Brief. Here is the listing. Print it exactly.

Material supplied.
== Segment start ==
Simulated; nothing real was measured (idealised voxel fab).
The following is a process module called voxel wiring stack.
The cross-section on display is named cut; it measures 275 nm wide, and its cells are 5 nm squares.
== Segment end ==

Worked solution.
Simulated; nothing real was measured (idealised voxel fab).
The following is a process module called voxel wiring stack.
The cross-section on display is named cut; it measures 275 nm wide, and its cells are 5 nm squares.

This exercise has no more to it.